Print the records below exactly; all of them are needed.

BEGIN Information given
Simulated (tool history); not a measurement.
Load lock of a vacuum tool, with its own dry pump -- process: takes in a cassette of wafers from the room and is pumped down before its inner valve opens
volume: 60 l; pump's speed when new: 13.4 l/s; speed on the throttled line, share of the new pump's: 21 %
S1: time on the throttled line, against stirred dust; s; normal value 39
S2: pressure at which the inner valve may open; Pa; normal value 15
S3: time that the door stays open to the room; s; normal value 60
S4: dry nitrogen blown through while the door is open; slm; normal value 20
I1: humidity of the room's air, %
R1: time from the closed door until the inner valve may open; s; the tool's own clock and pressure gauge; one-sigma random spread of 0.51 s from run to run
END Information given

**Answer space**
Simulated (tool history); not a measurement.
Load lock of a vacuum tool, with its own dry pump -- process: takes in a cassette of wafers from the room and is pumped down before its inner valve opens
volume: 60 l; pump's speed when new: 13.4 l/s; speed on the throttled line, share of the new pump's: 21 %
S1: time on the throttled line, against stirred dust; s; normal value 39
S2: pressure at which the inner valve may open; Pa; normal value 15
S3: time that the door stays open to the room; s; normal value 60
S4: dry nitrogen blown through while the door is open; slm; normal value 20
I1: humidity of the room's air, %
R1: time from the closed door until the inner valve may open; s; the tool's own clock and pressure gauge; one-sigma random spread of 0.51 s from run to run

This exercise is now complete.